——

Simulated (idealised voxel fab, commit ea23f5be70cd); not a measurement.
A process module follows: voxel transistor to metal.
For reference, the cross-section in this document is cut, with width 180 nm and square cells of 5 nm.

——

Exercise
Retype every line of the listing exactly as it appears.

Written solution
Simulated (idealised voxel fab, commit ea23f5be70cd); not a measurement.
A process module follows: voxel transistor to metal.
For reference, the cross-section in this document is cut, with width 180 nm and square cells of 5 nm.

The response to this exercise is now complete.